+---+

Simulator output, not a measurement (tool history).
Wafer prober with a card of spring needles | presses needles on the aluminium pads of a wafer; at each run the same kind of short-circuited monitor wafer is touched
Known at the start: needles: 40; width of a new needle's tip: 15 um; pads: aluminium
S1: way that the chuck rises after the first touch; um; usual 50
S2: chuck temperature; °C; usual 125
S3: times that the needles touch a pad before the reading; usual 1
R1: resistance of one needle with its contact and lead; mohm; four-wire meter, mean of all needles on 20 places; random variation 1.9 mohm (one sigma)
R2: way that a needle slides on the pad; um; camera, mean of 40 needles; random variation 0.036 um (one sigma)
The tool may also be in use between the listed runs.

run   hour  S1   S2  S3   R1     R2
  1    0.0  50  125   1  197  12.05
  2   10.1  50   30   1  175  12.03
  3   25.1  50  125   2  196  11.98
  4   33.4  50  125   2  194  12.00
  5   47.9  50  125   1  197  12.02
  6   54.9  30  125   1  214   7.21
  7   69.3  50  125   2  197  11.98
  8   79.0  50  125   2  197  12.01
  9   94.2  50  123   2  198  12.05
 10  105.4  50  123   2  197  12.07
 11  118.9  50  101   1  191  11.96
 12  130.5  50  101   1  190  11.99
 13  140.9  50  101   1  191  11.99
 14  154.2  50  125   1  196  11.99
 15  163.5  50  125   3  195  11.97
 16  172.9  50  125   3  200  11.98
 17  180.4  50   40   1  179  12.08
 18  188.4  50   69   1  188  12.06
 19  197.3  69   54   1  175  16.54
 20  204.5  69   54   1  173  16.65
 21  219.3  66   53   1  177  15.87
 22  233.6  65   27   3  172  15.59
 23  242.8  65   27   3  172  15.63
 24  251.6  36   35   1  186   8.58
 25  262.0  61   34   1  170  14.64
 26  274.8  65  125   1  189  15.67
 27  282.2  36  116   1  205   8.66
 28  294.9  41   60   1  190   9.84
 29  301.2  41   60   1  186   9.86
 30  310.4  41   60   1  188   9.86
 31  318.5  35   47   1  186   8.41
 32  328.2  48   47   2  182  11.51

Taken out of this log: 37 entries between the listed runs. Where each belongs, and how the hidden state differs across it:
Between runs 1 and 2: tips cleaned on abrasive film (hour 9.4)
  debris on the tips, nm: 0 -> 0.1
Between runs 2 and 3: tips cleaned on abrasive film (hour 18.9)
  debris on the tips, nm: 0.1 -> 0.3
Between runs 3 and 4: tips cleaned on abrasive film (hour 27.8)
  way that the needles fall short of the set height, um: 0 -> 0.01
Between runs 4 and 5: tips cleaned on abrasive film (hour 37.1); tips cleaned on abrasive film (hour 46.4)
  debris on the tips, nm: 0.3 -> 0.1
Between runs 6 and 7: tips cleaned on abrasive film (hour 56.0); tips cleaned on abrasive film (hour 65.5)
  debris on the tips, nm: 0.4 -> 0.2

+---+

> [Work instruction]
Repeat only the lines above, from the first line of the entries through the line that contains "R1: resistance of", including both ends.

> [Task answer]
Simulator output, not a measurement (tool history).
Wafer prober with a card of spring needles | presses needles on the aluminium pads of a wafer; at each run the same kind of short-circuited monitor wafer is touched
Known at the start: needles: 40; width of a new needle's tip: 15 um; pads: aluminium
S1: way that the chuck rises after the first touch; um; usual 50
S2: chuck temperature; °C; usual 125
S3: times that the needles touch a pad before the reading; usual 1
R1: resistance of one needle with its contact and lead; mohm; four-wire meter, mean of all needles on 20 places; random variation 1.9 mohm (one sigma)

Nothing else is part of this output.